--- START ---
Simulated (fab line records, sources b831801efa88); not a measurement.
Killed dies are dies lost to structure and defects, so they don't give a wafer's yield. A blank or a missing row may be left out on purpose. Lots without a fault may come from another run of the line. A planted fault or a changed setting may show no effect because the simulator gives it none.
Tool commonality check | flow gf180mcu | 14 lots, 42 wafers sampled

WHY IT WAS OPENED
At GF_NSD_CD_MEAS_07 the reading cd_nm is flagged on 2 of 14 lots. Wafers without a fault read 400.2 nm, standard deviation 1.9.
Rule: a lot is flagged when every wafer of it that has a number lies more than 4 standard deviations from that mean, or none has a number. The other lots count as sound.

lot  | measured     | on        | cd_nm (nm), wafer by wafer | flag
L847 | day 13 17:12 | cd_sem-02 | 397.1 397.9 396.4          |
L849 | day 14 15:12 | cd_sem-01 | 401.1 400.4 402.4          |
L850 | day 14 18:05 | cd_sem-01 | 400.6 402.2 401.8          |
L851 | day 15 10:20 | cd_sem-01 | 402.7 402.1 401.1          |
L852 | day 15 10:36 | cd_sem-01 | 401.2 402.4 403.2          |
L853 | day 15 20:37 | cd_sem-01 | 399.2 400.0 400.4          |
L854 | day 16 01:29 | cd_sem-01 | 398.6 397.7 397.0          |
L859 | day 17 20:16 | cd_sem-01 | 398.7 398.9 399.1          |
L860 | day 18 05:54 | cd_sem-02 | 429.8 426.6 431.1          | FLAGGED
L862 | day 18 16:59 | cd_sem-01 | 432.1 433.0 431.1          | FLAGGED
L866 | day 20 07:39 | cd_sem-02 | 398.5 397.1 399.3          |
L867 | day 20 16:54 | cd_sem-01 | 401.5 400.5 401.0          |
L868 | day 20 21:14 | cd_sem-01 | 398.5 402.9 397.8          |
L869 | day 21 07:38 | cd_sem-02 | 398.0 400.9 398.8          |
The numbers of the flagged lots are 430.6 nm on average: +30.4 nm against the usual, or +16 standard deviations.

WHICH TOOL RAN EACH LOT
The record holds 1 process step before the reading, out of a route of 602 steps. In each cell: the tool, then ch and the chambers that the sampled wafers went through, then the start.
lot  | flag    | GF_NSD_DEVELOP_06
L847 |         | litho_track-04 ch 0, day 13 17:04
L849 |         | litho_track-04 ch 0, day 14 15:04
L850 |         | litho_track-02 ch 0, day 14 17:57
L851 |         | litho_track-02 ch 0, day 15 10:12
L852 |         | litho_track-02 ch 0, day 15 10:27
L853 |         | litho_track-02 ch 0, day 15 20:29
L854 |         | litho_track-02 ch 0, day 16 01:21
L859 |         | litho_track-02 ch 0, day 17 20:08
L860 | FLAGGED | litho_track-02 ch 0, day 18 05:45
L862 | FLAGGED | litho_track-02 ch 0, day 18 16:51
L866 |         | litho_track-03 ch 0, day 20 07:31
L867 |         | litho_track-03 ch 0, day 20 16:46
--- END ---

### [WORK INSTRUCTION]
Copy range, inclusive: the line holding "L867 | day 20" to the line holding "day 14 17:57". Reproduce exactly those lines of the records above and no others.

### [ANSWER SPACE]
L867 | day 20 16:54 | cd_sem-01 | 401.5 400.5 401.0          |
L868 | day 20 21:14 | cd_sem-01 | 398.5 402.9 397.8          |
L869 | day 21 07:38 | cd_sem-02 | 398.0 400.9 398.8          |
The numbers of the flagged lots are 430.6 nm on average: +30.4 nm against the usual, or +16 standard deviations.

WHICH TOOL RAN EACH LOT
The record holds 1 process step before the reading, out of a route of 602 steps. In each cell: the tool, then ch and the chambers that the sampled wafers went through, then the start.
lot  | flag    | GF_NSD_DEVELOP_06
L847 |         | litho_track-04 ch 0, day 13 17:04
L849 |         | litho_track-04 ch 0, day 14 15:04
L850 |         | litho_track-02 ch 0, day 14 17:57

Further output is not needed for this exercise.